* Records supplied *
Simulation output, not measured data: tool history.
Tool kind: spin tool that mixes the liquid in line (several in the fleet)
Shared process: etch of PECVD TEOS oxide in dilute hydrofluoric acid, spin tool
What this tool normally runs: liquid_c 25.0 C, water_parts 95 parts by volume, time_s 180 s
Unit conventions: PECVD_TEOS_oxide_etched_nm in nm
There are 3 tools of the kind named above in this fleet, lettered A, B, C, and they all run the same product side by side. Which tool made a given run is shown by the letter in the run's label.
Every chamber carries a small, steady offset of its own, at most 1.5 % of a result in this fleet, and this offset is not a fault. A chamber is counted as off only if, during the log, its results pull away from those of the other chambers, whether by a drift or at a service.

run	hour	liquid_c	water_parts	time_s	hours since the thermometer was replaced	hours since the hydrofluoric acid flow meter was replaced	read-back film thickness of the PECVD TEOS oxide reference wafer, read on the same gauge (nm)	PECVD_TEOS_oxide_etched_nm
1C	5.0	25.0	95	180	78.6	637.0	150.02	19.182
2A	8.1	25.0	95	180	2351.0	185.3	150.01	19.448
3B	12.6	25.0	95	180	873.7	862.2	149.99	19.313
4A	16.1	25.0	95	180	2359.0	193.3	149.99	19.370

* Work instruction *
Retype the listing above word for word.

* Problem solution *
Simulation output, not measured data: tool history.
Tool kind: spin tool that mixes the liquid in line (several in the fleet)
Shared process: etch of PECVD TEOS oxide in dilute hydrofluoric acid, spin tool
What this tool normally runs: liquid_c 25.0 C, water_parts 95 parts by volume, time_s 180 s
Unit conventions: PECVD_TEOS_oxide_etched_nm in nm
There are 3 tools of the kind named above in this fleet, lettered A, B, C, and they all run the same product side by side. Which tool made a given run is shown by the letter in the run's label.
Every chamber carries a small, steady offset of its own, at most 1.5 % of a result in this fleet, and this offset is not a fault. A chamber is counted as off only if, during the log, its results pull away from those of the other chambers, whether by a drift or at a service.

run	hour	liquid_c	water_parts	time_s	hours since the thermometer was replaced	hours since the hydrofluoric acid flow meter was replaced	read-back film thickness of the PECVD TEOS oxide reference wafer, read on the same gauge (nm)	PECVD_TEOS_oxide_etched_nm
1C	5.0	25.0	95	180	78.6	637.0	150.02	19.182
2A	8.1	25.0	95	180	2351.0	185.3	150.01	19.448
3B	12.6	25.0	95	180	873.7	862.2	149.99	19.313
4A	16.1	25.0	95	180	2359.0	193.3	149.99	19.370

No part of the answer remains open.